→ **Required action**:
Make an exact copy of the lines below.

→ **Provided records**:
※ ※ ※
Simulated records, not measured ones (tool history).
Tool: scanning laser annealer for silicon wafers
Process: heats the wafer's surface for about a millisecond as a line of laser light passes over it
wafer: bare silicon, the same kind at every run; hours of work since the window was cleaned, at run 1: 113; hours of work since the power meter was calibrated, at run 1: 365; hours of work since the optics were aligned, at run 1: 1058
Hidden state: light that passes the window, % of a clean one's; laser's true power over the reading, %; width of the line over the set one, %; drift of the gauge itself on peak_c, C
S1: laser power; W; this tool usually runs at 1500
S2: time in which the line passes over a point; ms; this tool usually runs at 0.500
※ ※ ※

→ **Written response**:
Simulated records, not measured ones (tool history).
Tool: scanning laser annealer for silicon wafers
Process: heats the wafer's surface for about a millisecond as a line of laser light passes over it
wafer: bare silicon, the same kind at every run; hours of work since the window was cleaned, at run 1: 113; hours of work since the power meter was calibrated, at run 1: 365; hours of work since the optics were aligned, at run 1: 1058
Hidden state: light that passes the window, % of a clean one's; laser's true power over the reading, %; width of the line over the set one, %; drift of the gauge itself on peak_c, C
S1: laser power; W; this tool usually runs at 1500
S2: time in which the line passes over a point; ms; this tool usually runs at 0.500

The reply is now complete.